## Exercise:
Once you reach the end of the data, transcribe all of it exactly.

## Material provided:
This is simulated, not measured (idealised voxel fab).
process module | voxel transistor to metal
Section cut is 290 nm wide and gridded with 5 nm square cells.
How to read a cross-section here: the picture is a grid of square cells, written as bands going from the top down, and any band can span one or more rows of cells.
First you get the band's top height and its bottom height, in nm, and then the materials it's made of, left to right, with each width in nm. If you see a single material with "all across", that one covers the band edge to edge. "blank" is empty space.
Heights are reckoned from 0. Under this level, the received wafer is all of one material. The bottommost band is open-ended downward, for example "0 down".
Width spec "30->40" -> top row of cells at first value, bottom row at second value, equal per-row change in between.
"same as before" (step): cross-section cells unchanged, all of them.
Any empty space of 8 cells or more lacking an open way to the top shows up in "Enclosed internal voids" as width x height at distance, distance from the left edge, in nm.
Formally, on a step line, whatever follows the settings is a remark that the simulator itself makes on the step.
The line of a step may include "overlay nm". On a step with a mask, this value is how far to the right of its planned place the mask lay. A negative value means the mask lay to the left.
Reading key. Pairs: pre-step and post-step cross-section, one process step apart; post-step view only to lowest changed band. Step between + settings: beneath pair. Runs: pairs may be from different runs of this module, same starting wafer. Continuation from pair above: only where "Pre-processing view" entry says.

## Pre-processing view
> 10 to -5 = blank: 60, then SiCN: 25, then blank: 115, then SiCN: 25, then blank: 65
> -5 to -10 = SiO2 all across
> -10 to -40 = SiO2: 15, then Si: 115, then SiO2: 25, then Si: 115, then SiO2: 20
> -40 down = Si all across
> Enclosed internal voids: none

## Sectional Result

## Your response:
This is simulated, not measured (idealised voxel fab).
process module | voxel transistor to metal
Section cut is 290 nm wide and gridded with 5 nm square cells.
How to read a cross-section here: the picture is a grid of square cells, written as bands going from the top down, and any band can span one or more rows of cells.
First you get the band's top height and its bottom height, in nm, and then the materials it's made of, left to right, with each width in nm. If you see a single material with "all across", that one covers the band edge to edge. "blank" is empty space.
Heights are reckoned from 0. Under this level, the received wafer is all of one material. The bottommost band is open-ended downward, for example "0 down".
Width spec "30->40" -> top row of cells at first value, bottom row at second value, equal per-row change in between.
"same as before" (step): cross-section cells unchanged, all of them.
Any empty space of 8 cells or more lacking an open way to the top shows up in "Enclosed internal voids" as width x height at distance, distance from the left edge, in nm.
Formally, on a step line, whatever follows the settings is a remark that the simulator itself makes on the step.
The line of a step may include "overlay nm". On a step with a mask, this value is how far to the right of its planned place the mask lay. A negative value means the mask lay to the left.
Reading key. Pairs: pre-step and post-step cross-section, one process step apart; post-step view only to lowest changed band. Step between + settings: beneath pair. Runs: pairs may be from different runs of this module, same starting wafer. Continuation from pair above: only where "Pre-processing view" entry says.

## Pre-processing view
> 10 to -5 = blank: 60, then SiCN: 25, then blank: 115, then SiCN: 25, then blank: 65
> -5 to -10 = SiO2 all across
> -10 to -40 = SiO2: 15, then Si: 115, then SiO2: 25, then Si: 115, then SiO2: 20
> -40 down = Si all across
> Enclosed internal voids: none

## Sectional Result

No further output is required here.